START Dataset entries

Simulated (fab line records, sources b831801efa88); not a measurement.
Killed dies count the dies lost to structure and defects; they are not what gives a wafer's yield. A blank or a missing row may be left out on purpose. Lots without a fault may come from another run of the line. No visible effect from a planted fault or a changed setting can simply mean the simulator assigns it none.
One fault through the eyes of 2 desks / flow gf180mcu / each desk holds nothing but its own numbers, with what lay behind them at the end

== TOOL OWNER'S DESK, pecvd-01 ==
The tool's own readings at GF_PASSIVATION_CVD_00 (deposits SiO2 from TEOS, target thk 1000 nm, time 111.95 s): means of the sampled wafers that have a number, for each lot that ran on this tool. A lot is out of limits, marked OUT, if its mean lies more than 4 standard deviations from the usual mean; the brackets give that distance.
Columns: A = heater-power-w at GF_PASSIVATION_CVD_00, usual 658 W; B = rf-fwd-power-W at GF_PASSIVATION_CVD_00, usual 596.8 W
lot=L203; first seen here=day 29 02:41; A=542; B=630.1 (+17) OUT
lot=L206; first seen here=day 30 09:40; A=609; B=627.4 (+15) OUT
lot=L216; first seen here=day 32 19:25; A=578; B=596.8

END Dataset entries

__Task item__. Transcribe the material exactly, stopping after the "Killed dies count" line.

__Result__.
Simulated (fab line records, sources b831801efa88); not a measurement.
Killed dies count the dies lost to structure and defects; they are not what gives a wafer's yield. A blank or a missing row may be left out on purpose. Lots without a fault may come from another run of the line. No visible effect from a planted fault or a changed setting can simply mean the simulator assigns it none.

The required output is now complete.